Work order
Using the records below, repeat exactly the lines from the one holding "No lot is off" through the one holding "WHAT THE SIMULATOR HAD PUT IN", both ends included, and no others.

Given information
------------------------

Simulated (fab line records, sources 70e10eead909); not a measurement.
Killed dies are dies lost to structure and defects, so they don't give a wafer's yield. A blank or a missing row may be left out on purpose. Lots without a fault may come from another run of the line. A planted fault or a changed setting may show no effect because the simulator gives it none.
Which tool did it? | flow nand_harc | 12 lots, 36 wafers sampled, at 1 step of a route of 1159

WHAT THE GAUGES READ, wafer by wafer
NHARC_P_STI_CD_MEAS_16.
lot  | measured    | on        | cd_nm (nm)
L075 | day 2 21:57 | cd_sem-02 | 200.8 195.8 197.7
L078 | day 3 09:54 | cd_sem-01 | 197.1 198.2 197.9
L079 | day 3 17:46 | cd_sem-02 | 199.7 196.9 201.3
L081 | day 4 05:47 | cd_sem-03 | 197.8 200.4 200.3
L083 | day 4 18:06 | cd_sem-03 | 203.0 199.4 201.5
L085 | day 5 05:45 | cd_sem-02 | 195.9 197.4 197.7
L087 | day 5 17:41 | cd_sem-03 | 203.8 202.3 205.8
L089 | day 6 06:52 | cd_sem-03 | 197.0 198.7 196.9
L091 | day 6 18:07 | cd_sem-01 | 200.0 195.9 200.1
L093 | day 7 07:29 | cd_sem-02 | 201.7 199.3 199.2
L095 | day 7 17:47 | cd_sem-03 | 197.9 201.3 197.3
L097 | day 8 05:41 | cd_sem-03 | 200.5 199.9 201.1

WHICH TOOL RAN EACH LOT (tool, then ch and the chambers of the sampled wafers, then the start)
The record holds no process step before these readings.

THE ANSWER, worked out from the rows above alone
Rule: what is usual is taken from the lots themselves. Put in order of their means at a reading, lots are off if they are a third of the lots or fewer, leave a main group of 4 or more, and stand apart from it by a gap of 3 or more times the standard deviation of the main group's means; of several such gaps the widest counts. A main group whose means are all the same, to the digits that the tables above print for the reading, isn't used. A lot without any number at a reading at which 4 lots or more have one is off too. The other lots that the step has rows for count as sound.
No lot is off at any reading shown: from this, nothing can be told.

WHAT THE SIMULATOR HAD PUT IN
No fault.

------------------------

Reply
No lot is off at any reading shown: from this, nothing can be told.

WHAT THE SIMULATOR HAD PUT IN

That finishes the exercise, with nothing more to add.